All lines from the opening of the data to the line containing "Which parts of" must be returned unchanged, and only those lines.

- Opening Delimiter -
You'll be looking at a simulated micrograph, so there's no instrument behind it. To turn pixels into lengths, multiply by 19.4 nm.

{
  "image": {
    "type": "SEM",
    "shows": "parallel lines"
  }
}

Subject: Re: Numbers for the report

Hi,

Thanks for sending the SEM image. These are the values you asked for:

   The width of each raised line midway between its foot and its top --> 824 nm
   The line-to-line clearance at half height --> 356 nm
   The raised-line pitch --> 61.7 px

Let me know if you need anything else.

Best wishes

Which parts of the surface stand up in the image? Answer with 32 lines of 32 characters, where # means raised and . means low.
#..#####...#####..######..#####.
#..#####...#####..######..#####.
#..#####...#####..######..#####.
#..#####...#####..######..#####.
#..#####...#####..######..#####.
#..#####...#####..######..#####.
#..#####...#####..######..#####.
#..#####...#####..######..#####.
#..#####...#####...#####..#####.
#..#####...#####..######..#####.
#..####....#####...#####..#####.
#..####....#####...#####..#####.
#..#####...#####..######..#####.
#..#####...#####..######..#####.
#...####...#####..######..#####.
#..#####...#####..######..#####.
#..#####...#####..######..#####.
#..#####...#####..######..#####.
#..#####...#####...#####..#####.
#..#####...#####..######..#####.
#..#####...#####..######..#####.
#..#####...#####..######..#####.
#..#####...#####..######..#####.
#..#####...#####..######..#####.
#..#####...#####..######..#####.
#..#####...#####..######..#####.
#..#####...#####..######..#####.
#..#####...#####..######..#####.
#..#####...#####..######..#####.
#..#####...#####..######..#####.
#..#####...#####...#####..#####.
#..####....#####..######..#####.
- Closing Delimiter -

Your solution |
You'll be looking at a simulated micrograph, so there's no instrument behind it. To turn pixels into lengths, multiply by 19.4 nm.

{
  "image": {
    "type": "SEM",
    "shows": "parallel lines"
  }
}

Subject: Re: Numbers for the report

Hi,

Thanks for sending the SEM image. These are the values you asked for:

   The width of each raised line midway between its foot and its top --> 824 nm
   The line-to-line clearance at half height --> 356 nm
   The raised-line pitch --> 61.7 px

Let me know if you need anything else.

Best wishes

Which parts of the surface stand up in the image? Answer with 32 lines of 32 characters, where # means raised and . means low.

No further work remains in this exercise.